### Work instruction:
Restate every line of the material, word for word.

• • •
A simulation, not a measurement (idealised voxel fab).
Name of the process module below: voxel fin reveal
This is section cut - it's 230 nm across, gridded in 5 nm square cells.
• • •

### Solution:
A simulation, not a measurement (idealised voxel fab).
Name of the process module below: voxel fin reveal
This is section cut - it's 230 nm across, gridded in 5 nm square cells.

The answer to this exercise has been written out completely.